#### [Data for analysis]
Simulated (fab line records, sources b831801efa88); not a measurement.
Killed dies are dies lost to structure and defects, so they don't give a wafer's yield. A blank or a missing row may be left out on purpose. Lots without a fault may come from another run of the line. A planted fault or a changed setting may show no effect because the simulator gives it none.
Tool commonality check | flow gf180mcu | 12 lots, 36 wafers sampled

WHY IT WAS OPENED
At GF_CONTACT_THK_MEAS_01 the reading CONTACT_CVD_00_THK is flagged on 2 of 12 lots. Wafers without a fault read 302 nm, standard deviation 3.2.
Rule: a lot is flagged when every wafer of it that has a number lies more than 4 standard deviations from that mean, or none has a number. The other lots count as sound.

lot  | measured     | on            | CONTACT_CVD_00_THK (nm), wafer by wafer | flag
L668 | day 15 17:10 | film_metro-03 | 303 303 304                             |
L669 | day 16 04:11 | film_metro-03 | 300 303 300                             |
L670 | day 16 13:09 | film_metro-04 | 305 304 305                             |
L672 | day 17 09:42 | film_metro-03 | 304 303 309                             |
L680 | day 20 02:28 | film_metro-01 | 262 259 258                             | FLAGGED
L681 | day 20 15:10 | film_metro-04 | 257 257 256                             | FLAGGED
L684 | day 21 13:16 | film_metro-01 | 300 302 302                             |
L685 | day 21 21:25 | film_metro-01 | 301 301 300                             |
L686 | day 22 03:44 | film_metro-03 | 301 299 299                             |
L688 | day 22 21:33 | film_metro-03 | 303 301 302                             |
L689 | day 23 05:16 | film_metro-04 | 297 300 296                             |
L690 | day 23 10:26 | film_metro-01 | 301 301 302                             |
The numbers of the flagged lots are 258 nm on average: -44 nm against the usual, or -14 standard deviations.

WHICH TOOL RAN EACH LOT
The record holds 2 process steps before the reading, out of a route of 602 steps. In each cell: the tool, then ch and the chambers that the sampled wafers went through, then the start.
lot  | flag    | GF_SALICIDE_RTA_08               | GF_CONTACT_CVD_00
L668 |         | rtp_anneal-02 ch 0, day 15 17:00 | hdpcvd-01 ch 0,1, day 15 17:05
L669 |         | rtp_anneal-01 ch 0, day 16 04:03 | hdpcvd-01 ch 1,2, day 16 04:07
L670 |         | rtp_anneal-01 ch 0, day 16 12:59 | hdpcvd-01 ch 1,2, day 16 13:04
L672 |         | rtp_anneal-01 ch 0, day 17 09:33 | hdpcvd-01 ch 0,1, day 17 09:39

#### [Assignment]
All that belongs in the answer is the lines from the start of the entries above through the line containing "Killed dies are", each given exactly.

#### [Written answer]
Simulated (fab line records, sources b831801efa88); not a measurement.
Killed dies are dies lost to structure and defects, so they don't give a wafer's yield. A blank or a missing row may be left out on purpose. Lots without a fault may come from another run of the line. A planted fault or a changed setting may show no effect because the simulator gives it none.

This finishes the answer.